WORK ORDER: Reproduce each line from the first in the data through the line that contains "Pictured: cross-section cut, 175" exactly; give nothing else.

LISTED ENTRIES:
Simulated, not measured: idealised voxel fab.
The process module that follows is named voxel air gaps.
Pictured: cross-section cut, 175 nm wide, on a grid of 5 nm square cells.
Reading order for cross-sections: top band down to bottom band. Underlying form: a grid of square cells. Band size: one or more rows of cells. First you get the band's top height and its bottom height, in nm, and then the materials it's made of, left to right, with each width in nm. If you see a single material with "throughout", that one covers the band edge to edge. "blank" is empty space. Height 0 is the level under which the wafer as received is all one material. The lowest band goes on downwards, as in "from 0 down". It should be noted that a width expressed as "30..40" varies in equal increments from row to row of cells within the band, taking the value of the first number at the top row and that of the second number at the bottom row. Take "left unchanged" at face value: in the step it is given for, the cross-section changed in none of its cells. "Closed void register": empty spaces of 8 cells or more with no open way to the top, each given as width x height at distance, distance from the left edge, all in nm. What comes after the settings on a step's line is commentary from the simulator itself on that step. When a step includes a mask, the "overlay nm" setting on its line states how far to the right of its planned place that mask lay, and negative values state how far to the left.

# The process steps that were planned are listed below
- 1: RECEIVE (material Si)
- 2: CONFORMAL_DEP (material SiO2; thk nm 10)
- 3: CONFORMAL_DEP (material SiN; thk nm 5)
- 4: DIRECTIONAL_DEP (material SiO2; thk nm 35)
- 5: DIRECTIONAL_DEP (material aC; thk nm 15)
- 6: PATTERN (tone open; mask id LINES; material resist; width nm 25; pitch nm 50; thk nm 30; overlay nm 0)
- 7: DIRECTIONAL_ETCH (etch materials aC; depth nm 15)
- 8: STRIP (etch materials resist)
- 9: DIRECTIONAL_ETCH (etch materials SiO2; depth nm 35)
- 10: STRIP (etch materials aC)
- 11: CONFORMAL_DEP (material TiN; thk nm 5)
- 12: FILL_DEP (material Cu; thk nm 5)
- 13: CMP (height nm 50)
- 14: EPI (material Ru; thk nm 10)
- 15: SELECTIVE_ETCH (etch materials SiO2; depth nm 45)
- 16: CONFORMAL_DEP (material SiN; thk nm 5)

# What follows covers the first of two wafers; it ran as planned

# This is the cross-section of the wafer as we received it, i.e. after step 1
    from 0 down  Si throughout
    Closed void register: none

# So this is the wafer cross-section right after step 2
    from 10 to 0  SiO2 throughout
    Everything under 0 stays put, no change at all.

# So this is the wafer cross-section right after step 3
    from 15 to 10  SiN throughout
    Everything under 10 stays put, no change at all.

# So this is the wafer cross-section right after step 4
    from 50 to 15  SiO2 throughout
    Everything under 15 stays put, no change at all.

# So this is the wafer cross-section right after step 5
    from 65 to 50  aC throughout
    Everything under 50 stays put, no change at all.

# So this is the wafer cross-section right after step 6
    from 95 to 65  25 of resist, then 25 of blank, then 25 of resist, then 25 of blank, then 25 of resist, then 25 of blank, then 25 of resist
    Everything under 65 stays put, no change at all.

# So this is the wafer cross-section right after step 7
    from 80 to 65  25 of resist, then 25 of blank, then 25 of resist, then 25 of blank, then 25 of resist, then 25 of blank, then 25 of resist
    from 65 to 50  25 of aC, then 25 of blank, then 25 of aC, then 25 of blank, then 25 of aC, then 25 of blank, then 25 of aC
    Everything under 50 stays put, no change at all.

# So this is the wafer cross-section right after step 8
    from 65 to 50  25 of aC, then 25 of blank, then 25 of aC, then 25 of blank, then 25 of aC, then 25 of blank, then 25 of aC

TASK RESULT:
Simulated, not measured: idealised voxel fab.
The process module that follows is named voxel air gaps.
Pictured: cross-section cut, 175 nm wide, on a grid of 5 nm square cells.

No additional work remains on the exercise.